Read the listing below. Then repeat it exactly.

BEGIN

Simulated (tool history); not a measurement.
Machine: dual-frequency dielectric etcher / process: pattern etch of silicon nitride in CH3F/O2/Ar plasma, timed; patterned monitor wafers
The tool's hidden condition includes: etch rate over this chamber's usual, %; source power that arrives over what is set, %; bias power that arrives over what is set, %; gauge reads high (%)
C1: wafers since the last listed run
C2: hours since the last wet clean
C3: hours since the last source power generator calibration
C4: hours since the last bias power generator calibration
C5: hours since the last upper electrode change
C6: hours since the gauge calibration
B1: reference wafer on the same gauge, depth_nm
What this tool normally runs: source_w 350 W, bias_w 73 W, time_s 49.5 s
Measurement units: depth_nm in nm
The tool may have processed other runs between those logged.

END

**Your solution**
Simulated (tool history); not a measurement.
Machine: dual-frequency dielectric etcher / process: pattern etch of silicon nitride in CH3F/O2/Ar plasma, timed; patterned monitor wafers
The tool's hidden condition includes: etch rate over this chamber's usual, %; source power that arrives over what is set, %; bias power that arrives over what is set, %; gauge reads high (%)
C1: wafers since the last listed run
C2: hours since the last wet clean
C3: hours since the last source power generator calibration
C4: hours since the last bias power generator calibration
C5: hours since the last upper electrode change
C6: hours since the gauge calibration
B1: reference wafer on the same gauge, depth_nm
What this tool normally runs: source_w 350 W, bias_w 73 W, time_s 49.5 s
Measurement units: depth_nm in nm
The tool may have processed other runs between those logged.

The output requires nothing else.